* _Requirement_
Copy out exactly the lines from the start of the data to the line containing "6) CONFORMAL_DEP [material SiO2] [thk nm 10]". Include both.

------------------------------

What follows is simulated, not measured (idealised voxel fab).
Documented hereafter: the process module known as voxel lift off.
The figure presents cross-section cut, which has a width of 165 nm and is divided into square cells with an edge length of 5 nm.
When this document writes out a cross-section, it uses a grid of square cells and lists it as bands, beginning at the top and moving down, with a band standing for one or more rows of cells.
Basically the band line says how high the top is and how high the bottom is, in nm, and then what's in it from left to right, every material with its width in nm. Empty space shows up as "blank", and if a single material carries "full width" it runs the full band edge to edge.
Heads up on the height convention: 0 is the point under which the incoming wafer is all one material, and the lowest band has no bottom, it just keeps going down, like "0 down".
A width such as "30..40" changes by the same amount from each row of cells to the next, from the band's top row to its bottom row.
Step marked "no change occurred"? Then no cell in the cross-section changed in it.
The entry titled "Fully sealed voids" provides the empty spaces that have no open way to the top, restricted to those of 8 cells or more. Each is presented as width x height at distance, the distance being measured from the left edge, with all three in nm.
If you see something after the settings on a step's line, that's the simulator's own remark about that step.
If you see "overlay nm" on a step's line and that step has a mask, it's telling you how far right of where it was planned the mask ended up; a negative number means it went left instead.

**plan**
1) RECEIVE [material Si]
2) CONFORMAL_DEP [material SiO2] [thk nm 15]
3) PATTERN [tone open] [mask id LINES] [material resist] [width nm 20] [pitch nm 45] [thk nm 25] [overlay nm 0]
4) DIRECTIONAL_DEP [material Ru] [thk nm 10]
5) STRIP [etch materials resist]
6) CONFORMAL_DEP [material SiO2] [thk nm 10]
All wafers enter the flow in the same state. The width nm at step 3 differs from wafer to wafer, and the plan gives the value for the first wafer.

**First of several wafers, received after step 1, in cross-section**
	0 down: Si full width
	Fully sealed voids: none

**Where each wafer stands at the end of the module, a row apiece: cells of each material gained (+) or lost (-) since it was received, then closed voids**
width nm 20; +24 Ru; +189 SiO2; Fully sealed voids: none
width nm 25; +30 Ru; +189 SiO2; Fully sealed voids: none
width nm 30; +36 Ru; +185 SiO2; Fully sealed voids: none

------------------------------

* _Response area_
What follows is simulated, not measured (idealised voxel fab).
Documented hereafter: the process module known as voxel lift off.
The figure presents cross-section cut, which has a width of 165 nm and is divided into square cells with an edge length of 5 nm.
When this document writes out a cross-section, it uses a grid of square cells and lists it as bands, beginning at the top and moving down, with a band standing for one or more rows of cells.
Basically the band line says how high the top is and how high the bottom is, in nm, and then what's in it from left to right, every material with its width in nm. Empty space shows up as "blank", and if a single material carries "full width" it runs the full band edge to edge.
Heads up on the height convention: 0 is the point under which the incoming wafer is all one material, and the lowest band has no bottom, it just keeps going down, like "0 down".
A width such as "30..40" changes by the same amount from each row of cells to the next, from the band's top row to its bottom row.
Step marked "no change occurred"? Then no cell in the cross-section changed in it.
The entry titled "Fully sealed voids" provides the empty spaces that have no open way to the top, restricted to those of 8 cells or more. Each is presented as width x height at distance, the distance being measured from the left edge, with all three in nm.
If you see something after the settings on a step's line, that's the simulator's own remark about that step.
If you see "overlay nm" on a step's line and that step has a mask, it's telling you how far right of where it was planned the mask ended up; a negative number means it went left instead.

**plan**
1) RECEIVE [material Si]
2) CONFORMAL_DEP [material SiO2] [thk nm 15]
3) PATTERN [tone open] [mask id LINES] [material resist] [width nm 20] [pitch nm 45] [thk nm 25] [overlay nm 0]
4) DIRECTIONAL_DEP [material Ru] [thk nm 10]
5) STRIP [etch materials resist]
6) CONFORMAL_DEP [material SiO2] [thk nm 10]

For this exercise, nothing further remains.